*** Begin section ***
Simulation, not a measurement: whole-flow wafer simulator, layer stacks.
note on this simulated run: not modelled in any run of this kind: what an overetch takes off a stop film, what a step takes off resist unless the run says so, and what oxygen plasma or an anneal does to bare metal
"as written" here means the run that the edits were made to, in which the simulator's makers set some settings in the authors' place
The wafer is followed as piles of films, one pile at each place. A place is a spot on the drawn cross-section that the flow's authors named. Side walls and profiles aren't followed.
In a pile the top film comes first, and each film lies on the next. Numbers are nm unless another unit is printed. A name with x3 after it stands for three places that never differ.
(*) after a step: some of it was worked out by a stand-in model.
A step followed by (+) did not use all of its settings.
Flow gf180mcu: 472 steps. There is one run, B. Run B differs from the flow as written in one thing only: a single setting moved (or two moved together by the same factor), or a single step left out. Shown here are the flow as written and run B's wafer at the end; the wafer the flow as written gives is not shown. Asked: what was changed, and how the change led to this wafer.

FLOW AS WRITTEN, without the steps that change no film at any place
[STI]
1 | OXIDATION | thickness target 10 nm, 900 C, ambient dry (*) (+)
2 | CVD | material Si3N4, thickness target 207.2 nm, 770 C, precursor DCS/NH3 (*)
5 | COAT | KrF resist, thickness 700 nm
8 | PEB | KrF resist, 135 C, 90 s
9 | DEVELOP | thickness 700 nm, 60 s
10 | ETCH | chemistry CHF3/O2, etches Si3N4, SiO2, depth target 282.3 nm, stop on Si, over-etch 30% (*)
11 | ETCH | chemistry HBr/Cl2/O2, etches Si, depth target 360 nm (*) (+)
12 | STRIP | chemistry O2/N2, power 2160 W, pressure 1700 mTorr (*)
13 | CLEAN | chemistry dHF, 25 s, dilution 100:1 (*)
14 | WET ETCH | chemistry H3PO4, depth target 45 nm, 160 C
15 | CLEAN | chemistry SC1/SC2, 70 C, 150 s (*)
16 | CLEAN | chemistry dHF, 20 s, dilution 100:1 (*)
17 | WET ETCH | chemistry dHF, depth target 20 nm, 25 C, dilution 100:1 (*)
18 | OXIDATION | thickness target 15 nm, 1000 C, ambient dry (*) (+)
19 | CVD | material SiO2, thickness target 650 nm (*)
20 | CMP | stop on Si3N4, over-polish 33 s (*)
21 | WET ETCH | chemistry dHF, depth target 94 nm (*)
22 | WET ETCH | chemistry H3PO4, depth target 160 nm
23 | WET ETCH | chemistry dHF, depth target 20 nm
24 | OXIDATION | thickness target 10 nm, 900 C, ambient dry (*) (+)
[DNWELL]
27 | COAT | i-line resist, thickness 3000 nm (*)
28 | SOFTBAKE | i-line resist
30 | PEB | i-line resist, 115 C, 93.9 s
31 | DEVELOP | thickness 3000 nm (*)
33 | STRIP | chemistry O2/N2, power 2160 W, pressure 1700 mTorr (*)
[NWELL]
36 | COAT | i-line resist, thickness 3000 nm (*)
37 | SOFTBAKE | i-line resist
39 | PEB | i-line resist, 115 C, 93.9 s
*** End section ***

◆ Required action ◆
Your answer must be the lines above from the one containing "10 | ETCH |" to the one containing "12 | STRIP |", both included, restated word for word.

◆ Written response ◆
10 | ETCH | chemistry CHF3/O2, etches Si3N4, SiO2, depth target 282.3 nm, stop on Si, over-etch 30% (*)
11 | ETCH | chemistry HBr/Cl2/O2, etches Si, depth target 360 nm (*) (+)
12 | STRIP | chemistry O2/N2, power 2160 W, pressure 1700 mTorr (*)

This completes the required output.